*MATERIAL PROVIDED*.
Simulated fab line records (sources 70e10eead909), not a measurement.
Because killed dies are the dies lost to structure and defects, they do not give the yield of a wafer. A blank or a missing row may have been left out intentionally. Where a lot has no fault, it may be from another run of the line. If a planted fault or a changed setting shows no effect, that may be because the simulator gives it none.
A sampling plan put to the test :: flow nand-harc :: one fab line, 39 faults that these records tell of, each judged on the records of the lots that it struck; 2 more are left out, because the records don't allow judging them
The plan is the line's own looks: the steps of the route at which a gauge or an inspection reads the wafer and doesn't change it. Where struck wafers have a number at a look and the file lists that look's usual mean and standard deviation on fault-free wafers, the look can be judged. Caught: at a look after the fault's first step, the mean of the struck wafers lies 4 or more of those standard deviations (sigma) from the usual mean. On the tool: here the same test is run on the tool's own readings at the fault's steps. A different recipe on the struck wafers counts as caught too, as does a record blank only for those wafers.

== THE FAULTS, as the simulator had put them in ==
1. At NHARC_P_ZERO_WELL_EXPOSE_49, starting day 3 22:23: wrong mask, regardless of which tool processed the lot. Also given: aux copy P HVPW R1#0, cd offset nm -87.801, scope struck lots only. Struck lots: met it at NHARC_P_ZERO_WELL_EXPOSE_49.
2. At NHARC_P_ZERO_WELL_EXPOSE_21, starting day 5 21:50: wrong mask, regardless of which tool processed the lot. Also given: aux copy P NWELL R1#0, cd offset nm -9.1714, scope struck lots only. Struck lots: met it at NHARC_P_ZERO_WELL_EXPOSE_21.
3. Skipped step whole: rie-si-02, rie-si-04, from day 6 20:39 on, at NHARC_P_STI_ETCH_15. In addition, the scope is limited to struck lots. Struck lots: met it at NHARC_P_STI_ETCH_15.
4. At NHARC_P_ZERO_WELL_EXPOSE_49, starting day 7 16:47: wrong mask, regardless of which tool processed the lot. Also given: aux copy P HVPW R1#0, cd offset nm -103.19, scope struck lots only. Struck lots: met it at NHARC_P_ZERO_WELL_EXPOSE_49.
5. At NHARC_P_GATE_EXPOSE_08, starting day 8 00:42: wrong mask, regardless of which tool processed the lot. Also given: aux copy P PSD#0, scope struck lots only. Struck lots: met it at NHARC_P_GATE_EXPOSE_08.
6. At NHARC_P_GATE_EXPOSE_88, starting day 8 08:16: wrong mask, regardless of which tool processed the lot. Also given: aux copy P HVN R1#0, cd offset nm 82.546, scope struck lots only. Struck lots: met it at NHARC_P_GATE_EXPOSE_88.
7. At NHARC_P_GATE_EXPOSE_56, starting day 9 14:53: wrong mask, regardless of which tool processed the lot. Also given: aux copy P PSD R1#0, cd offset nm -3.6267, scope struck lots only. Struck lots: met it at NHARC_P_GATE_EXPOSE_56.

*WORK REQUEST*. Out of the listing above, reproduce exactly the lines from the one with "A sampling plan" up to and including the one with "The plan is".

*WRITTEN REPLY*.
A sampling plan put to the test :: flow nand-harc :: one fab line, 39 faults that these records tell of, each judged on the records of the lots that it struck; 2 more are left out, because the records don't allow judging them
The plan is the line's own looks: the steps of the route at which a gauge or an inspection reads the wafer and doesn't change it. Where struck wafers have a number at a look and the file lists that look's usual mean and standard deviation on fault-free wafers, the look can be judged. Caught: at a look after the fault's first step, the mean of the struck wafers lies 4 or more of those standard deviations (sigma) from the usual mean. On the tool: here the same test is run on the tool's own readings at the fault's steps. A different recipe on the struck wafers counts as caught too, as does a record blank only for those wafers.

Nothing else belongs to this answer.